> [Required action]
Take the entries below and print, exactly, the stretch from the line containing "[step RIT_M1_METAL_ETCH_12]" through the line containing "[usual] drypumpMotorCurrentA = 5.6/0.45", both included.

===== Records provided
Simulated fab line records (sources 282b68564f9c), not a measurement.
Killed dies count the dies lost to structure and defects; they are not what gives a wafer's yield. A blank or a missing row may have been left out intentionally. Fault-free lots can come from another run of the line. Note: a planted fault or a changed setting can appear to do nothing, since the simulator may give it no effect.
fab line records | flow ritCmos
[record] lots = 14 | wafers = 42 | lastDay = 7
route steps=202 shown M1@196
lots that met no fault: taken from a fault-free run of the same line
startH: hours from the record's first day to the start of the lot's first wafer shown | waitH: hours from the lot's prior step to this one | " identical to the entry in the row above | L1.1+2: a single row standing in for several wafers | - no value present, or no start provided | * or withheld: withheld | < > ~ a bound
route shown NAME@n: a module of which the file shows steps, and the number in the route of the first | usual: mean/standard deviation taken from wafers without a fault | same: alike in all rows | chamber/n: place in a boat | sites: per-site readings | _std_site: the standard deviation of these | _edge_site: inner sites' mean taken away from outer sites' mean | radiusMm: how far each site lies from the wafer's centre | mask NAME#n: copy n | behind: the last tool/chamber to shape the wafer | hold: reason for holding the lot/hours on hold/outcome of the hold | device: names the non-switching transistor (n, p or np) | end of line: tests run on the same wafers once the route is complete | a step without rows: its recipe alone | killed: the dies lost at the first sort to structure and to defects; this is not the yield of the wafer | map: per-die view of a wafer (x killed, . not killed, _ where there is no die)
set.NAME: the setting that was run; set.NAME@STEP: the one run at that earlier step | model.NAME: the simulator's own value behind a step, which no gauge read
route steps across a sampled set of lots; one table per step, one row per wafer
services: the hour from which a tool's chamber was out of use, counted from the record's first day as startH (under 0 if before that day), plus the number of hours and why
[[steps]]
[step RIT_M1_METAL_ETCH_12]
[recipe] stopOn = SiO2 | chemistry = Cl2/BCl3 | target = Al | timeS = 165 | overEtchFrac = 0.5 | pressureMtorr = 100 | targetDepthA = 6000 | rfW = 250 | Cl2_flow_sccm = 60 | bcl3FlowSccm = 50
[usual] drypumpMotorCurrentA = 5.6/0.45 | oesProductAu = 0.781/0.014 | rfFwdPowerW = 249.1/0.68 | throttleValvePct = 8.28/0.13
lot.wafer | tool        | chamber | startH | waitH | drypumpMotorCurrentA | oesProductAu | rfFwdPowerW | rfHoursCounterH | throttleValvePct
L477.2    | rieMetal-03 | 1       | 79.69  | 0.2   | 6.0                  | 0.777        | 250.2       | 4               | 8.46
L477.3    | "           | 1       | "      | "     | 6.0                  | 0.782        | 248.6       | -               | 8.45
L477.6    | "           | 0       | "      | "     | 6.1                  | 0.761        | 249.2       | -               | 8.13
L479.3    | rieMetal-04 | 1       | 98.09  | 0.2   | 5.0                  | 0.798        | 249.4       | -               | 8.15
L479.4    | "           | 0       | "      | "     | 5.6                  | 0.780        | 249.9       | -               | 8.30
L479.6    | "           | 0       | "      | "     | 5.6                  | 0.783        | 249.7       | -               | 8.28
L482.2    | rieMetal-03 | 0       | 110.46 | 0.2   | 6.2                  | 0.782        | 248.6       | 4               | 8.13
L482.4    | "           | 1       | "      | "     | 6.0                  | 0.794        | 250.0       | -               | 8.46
==========

> [Exercise solution]
[step RIT_M1_METAL_ETCH_12]
[recipe] stopOn = SiO2 | chemistry = Cl2/BCl3 | target = Al | timeS = 165 | overEtchFrac = 0.5 | pressureMtorr = 100 | targetDepthA = 6000 | rfW = 250 | Cl2_flow_sccm = 60 | bcl3FlowSccm = 50
[usual] drypumpMotorCurrentA = 5.6/0.45 | oesProductAu = 0.781/0.014 | rfFwdPowerW = 249.1/0.68 | throttleValvePct = 8.28/0.13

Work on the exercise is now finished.